• **WORK TASK**
Precise copying is required. Return the data below in full.

• **DATA PROVIDED**
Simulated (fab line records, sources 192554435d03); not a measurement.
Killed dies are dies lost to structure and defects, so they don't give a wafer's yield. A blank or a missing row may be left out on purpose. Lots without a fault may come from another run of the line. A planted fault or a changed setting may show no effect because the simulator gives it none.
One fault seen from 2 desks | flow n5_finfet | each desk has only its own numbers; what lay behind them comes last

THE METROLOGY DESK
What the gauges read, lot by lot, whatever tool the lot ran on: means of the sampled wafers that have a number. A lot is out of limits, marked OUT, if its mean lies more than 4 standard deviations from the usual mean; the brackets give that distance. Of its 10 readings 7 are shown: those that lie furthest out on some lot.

• **WRITTEN ANSWER**
Simulated (fab line records, sources 192554435d03); not a measurement.
Killed dies are dies lost to structure and defects, so they don't give a wafer's yield. A blank or a missing row may be left out on purpose. Lots without a fault may come from another run of the line. A planted fault or a changed setting may show no effect because the simulator gives it none.
One fault seen from 2 desks | flow n5_finfet | each desk has only its own numbers; what lay behind them comes last

THE METROLOGY DESK
What the gauges read, lot by lot, whatever tool the lot ran on: means of the sampled wafers that have a number. A lot is out of limits, marked OUT, if its mean lies more than 4 standard deviations from the usual mean; the brackets give that distance. Of its 10 readings 7 are shown: those that lie furthest out on some lot.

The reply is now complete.